Task item —
Take the material below and reproduce, word for word, only the lines from the line with "Please find attached" through the line with "UDDDDUUUDDDUUUUUUUUDDDUUDDDDDUUU".

Supplied records —
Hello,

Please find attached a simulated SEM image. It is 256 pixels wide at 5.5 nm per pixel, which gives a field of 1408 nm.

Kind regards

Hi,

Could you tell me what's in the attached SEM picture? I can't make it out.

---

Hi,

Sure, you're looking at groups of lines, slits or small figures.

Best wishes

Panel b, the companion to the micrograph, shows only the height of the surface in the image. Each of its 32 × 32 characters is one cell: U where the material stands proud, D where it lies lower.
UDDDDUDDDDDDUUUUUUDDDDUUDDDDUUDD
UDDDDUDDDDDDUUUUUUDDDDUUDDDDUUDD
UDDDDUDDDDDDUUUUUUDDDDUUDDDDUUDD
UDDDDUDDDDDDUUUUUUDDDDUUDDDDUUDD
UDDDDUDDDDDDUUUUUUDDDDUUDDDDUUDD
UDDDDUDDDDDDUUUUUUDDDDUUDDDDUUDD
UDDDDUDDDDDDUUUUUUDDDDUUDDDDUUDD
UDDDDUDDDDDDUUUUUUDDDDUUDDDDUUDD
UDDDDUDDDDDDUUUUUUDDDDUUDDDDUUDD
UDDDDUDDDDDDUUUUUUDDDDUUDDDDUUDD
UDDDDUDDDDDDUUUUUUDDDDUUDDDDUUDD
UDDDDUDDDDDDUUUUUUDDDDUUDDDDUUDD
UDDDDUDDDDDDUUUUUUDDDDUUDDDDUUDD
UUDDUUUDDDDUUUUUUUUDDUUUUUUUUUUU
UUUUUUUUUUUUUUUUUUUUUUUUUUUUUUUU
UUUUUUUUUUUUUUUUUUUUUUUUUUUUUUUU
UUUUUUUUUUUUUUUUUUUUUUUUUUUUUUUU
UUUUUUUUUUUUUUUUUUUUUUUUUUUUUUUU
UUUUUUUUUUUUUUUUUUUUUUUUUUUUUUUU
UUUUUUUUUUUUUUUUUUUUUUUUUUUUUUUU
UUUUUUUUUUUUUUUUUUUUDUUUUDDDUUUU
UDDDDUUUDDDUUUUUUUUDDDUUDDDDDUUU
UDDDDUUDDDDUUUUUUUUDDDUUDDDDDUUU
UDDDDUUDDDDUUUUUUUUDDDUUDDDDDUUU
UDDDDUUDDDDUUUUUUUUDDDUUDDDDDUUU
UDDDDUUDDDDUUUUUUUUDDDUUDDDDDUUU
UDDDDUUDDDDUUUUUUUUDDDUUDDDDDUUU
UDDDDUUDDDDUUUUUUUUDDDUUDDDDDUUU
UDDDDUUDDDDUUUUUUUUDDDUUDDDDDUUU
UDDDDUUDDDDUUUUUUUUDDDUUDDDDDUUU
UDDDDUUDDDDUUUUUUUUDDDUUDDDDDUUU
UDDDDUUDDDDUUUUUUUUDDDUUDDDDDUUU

Problem solution —
Please find attached a simulated SEM image. It is 256 pixels wide at 5.5 nm per pixel, which gives a field of 1408 nm.

Kind regards

Hi,

Could you tell me what's in the attached SEM picture? I can't make it out.

---

Hi,

Sure, you're looking at groups of lines, slits or small figures.

Best wishes

Panel b, the companion to the micrograph, shows only the height of the surface in the image. Each of its 32 × 32 characters is one cell: U where the material stands proud, D where it lies lower.
UDDDDUDDDDDDUUUUUUDDDDUUDDDDUUDD
UDDDDUDDDDDDUUUUUUDDDDUUDDDDUUDD
UDDDDUDDDDDDUUUUUUDDDDUUDDDDUUDD
UDDDDUDDDDDDUUUUUUDDDDUUDDDDUUDD
UDDDDUDDDDDDUUUUUUDDDDUUDDDDUUDD
UDDDDUDDDDDDUUUUUUDDDDUUDDDDUUDD
UDDDDUDDDDDDUUUUUUDDDDUUDDDDUUDD
UDDDDUDDDDDDUUUUUUDDDDUUDDDDUUDD
UDDDDUDDDDDDUUUUUUDDDDUUDDDDUUDD
UDDDDUDDDDDDUUUUUUDDDDUUDDDDUUDD
UDDDDUDDDDDDUUUUUUDDDDUUDDDDUUDD
UDDDDUDDDDDDUUUUUUDDDDUUDDDDUUDD
UDDDDUDDDDDDUUUUUUDDDDUUDDDDUUDD
UUDDUUUDDDDUUUUUUUUDDUUUUUUUUUUU
UUUUUUUUUUUUUUUUUUUUUUUUUUUUUUUU
UUUUUUUUUUUUUUUUUUUUUUUUUUUUUUUU
UUUUUUUUUUUUUUUUUUUUUUUUUUUUUUUU
UUUUUUUUUUUUUUUUUUUUUUUUUUUUUUUU
UUUUUUUUUUUUUUUUUUUUUUUUUUUUUUUU
UUUUUUUUUUUUUUUUUUUUUUUUUUUUUUUU
UUUUUUUUUUUUUUUUUUUUDUUUUDDDUUUU
UDDDDUUUDDDUUUUUUUUDDDUUDDDDDUUU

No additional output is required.